● **STUDY MATERIAL**:
▶

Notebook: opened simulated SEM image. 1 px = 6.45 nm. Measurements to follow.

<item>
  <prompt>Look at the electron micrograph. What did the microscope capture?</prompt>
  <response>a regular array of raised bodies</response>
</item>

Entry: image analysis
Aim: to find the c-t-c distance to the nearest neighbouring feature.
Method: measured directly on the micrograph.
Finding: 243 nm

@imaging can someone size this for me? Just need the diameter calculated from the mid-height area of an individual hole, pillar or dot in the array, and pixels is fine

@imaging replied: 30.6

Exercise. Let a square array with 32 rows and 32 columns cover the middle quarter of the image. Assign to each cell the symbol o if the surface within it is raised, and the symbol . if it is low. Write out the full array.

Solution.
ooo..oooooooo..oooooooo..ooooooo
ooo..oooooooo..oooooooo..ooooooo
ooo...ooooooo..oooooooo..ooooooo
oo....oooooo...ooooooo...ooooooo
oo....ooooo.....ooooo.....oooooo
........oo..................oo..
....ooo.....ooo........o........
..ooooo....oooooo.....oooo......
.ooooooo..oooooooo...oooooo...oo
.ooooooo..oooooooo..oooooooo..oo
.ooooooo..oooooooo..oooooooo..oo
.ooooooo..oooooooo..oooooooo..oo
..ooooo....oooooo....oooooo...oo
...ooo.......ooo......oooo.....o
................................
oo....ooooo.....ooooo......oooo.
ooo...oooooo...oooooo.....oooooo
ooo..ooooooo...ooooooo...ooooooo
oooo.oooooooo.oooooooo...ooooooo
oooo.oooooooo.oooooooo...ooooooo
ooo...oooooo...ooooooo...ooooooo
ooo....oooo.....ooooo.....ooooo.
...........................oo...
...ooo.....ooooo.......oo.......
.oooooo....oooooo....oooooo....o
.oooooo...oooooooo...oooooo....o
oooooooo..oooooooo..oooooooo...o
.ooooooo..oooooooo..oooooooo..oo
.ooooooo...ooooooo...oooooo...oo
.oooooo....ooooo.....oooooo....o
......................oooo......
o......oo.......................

◀

● **ASSIGNED TASK**: Above are the entries. Quote exactly the lines from the one bearing "ooo..ooooooo...ooooooo...ooooooo" through the one bearing "oooooooo..oooooooo..oooooooo...o".

● **EXERCISE ANSWER**:
ooo..ooooooo...ooooooo...ooooooo
oooo.oooooooo.oooooooo...ooooooo
oooo.oooooooo.oooooooo...ooooooo
ooo...oooooo...ooooooo...ooooooo
ooo....oooo.....ooooo.....ooooo.
...........................oo...
...ooo.....ooooo.......oo.......
.oooooo....oooooo....oooooo....o
.oooooo...oooooooo...oooooo....o
oooooooo..oooooooo..oooooooo...o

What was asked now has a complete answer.